# WORK TASK:
Only one stretch of the records below should be repeated. It starts with the line containing "overlay nm, on" and goes on through the line containing "overlay nm 10", exactly as written.

# DATASET ENTRIES:
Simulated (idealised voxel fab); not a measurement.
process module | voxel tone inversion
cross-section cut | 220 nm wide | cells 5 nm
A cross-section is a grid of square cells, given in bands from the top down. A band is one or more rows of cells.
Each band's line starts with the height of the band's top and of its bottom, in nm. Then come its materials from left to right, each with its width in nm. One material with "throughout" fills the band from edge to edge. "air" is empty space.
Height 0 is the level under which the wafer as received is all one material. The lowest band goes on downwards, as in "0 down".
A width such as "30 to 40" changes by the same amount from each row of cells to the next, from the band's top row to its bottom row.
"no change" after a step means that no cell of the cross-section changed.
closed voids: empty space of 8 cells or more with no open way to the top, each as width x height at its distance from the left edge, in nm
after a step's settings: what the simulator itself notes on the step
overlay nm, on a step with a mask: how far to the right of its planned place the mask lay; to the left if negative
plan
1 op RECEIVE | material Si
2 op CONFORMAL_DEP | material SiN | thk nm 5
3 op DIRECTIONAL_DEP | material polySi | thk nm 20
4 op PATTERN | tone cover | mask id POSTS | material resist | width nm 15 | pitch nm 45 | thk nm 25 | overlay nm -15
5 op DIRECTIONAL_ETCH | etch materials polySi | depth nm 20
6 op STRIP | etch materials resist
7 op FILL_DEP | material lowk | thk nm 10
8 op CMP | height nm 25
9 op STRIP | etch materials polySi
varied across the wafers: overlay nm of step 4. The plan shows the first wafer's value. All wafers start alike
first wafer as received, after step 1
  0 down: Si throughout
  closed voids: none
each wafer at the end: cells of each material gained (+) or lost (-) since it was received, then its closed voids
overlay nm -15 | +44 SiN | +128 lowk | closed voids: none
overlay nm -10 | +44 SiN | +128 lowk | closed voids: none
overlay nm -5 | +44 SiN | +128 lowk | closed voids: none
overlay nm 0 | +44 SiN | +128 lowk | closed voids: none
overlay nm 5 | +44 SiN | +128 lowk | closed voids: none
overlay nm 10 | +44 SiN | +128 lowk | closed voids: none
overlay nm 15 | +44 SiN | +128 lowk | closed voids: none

# WRITTEN REPLY:
overlay nm, on a step with a mask: how far to the right of its planned place the mask lay; to the left if negative
plan
1 op RECEIVE | material Si
2 op CONFORMAL_DEP | material SiN | thk nm 5
3 op DIRECTIONAL_DEP | material polySi | thk nm 20
4 op PATTERN | tone cover | mask id POSTS | material resist | width nm 15 | pitch nm 45 | thk nm 25 | overlay nm -15
5 op DIRECTIONAL_ETCH | etch materials polySi | depth nm 20
6 op STRIP | etch materials resist
7 op FILL_DEP | material lowk | thk nm 10
8 op CMP | height nm 25
9 op STRIP | etch materials polySi
varied across the wafers: overlay nm of step 4. The plan shows the first wafer's value. All wafers start alike
first wafer as received, after step 1
  0 down: Si throughout
  closed voids: none
each wafer at the end: cells of each material gained (+) or lost (-) since it was received, then its closed voids
overlay nm -15 | +44 SiN | +128 lowk | closed voids: none
overlay nm -10 | +44 SiN | +128 lowk | closed voids: none
overlay nm -5 | +44 SiN | +128 lowk | closed voids: none
overlay nm 0 | +44 SiN | +128 lowk | closed voids: none
overlay nm 5 | +44 SiN | +128 lowk | closed voids: none
overlay nm 10 | +44 SiN | +128 lowk | closed voids: none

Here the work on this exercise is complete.